* **Data supplied**
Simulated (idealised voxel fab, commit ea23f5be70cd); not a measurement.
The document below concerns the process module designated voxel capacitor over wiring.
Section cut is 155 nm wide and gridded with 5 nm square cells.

* **Assignment**
Write out every record verbatim.

* **Exercise output**
Simulated (idealised voxel fab, commit ea23f5be70cd); not a measurement.
The document below concerns the process module designated voxel capacitor over wiring.
Section cut is 155 nm wide and gridded with 5 nm square cells.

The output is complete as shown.